### Given data
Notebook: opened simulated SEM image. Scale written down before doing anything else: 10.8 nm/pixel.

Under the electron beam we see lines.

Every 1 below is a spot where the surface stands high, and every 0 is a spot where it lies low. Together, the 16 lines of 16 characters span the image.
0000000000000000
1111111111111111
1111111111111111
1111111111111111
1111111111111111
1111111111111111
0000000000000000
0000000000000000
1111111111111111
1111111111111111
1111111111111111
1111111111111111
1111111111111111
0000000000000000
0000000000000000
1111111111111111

### Work instruction
If a line comes after the one that contains "Under the electron beam we see lines.", leave it out; return every line of the entries up to that point exactly, starting with the first, with that line included.

### Answer area
Notebook: opened simulated SEM image. Scale written down before doing anything else: 10.8 nm/pixel.

Under the electron beam we see lines.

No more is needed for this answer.